**Assigned task:** Repeat, line for line, the entries below from the first line to the line containing "Each place is", counting both ends.

++++++++++++++++++++

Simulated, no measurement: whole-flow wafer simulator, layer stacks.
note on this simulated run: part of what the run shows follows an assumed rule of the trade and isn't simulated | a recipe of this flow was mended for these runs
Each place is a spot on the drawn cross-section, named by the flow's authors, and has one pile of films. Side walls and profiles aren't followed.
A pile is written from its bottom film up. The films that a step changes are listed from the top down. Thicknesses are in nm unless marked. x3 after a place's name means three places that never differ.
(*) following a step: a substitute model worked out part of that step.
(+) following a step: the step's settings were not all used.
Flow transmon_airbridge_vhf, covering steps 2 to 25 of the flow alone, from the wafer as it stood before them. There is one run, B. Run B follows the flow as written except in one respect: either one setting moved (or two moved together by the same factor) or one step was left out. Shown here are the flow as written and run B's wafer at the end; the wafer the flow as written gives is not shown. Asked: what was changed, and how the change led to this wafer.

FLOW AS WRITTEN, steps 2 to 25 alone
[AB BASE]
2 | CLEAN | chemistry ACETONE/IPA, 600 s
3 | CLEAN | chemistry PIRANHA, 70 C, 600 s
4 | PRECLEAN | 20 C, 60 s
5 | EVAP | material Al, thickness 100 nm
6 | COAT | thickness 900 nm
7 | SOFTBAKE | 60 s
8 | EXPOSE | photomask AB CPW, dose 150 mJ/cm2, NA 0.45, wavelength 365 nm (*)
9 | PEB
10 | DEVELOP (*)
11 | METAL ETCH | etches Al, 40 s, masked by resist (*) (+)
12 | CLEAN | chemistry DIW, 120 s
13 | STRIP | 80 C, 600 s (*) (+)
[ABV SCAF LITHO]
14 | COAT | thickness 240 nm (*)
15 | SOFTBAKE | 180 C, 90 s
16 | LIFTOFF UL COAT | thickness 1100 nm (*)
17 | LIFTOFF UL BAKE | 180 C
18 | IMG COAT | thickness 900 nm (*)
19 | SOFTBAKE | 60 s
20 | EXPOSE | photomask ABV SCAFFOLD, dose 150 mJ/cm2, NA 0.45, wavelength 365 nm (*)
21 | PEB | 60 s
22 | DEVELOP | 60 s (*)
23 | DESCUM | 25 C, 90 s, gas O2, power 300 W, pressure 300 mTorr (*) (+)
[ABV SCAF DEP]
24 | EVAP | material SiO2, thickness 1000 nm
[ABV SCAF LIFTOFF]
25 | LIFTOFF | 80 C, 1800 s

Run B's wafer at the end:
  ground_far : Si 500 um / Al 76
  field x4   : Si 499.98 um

++++++++++++++++++++

**Written solution:**
Simulated, no measurement: whole-flow wafer simulator, layer stacks.
note on this simulated run: part of what the run shows follows an assumed rule of the trade and isn't simulated | a recipe of this flow was mended for these runs
Each place is a spot on the drawn cross-section, named by the flow's authors, and has one pile of films. Side walls and profiles aren't followed.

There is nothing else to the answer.